• [Data for review]:
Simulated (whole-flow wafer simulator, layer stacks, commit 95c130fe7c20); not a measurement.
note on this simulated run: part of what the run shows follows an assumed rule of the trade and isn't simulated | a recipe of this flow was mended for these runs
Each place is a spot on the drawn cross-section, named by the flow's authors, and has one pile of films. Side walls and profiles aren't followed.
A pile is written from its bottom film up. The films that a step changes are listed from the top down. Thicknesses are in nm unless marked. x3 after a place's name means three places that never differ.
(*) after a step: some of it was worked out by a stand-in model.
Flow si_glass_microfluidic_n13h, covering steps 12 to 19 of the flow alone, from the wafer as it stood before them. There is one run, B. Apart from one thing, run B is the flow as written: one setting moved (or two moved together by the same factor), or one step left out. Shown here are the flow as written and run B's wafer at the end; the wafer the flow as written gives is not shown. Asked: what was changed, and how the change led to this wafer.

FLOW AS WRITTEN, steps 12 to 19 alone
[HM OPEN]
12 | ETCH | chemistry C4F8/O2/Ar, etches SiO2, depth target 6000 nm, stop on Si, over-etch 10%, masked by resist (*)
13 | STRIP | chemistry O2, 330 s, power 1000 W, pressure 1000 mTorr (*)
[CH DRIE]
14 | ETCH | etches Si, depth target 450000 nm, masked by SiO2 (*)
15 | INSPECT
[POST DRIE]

• [Task item]: Could you print every record above exactly as it appears?

• [Exercise response]:
Simulated (whole-flow wafer simulator, layer stacks, commit 95c130fe7c20); not a measurement.
note on this simulated run: part of what the run shows follows an assumed rule of the trade and isn't simulated | a recipe of this flow was mended for these runs
Each place is a spot on the drawn cross-section, named by the flow's authors, and has one pile of films. Side walls and profiles aren't followed.
A pile is written from its bottom film up. The films that a step changes are listed from the top down. Thicknesses are in nm unless marked. x3 after a place's name means three places that never differ.
(*) after a step: some of it was worked out by a stand-in model.
Flow si_glass_microfluidic_n13h, covering steps 12 to 19 of the flow alone, from the wafer as it stood before them. There is one run, B. Apart from one thing, run B is the flow as written: one setting moved (or two moved together by the same factor), or one step left out. Shown here are the flow as written and run B's wafer at the end; the wafer the flow as written gives is not shown. Asked: what was changed, and how the change led to this wafer.

FLOW AS WRITTEN, steps 12 to 19 alone
[HM OPEN]
12 | ETCH | chemistry C4F8/O2/Ar, etches SiO2, depth target 6000 nm, stop on Si, over-etch 10%, masked by resist (*)
13 | STRIP | chemistry O2, 330 s, power 1000 W, pressure 1000 mTorr (*)
[CH DRIE]
14 | ETCH | etches Si, depth target 450000 nm, masked by SiO2 (*)
15 | INSPECT
[POST DRIE]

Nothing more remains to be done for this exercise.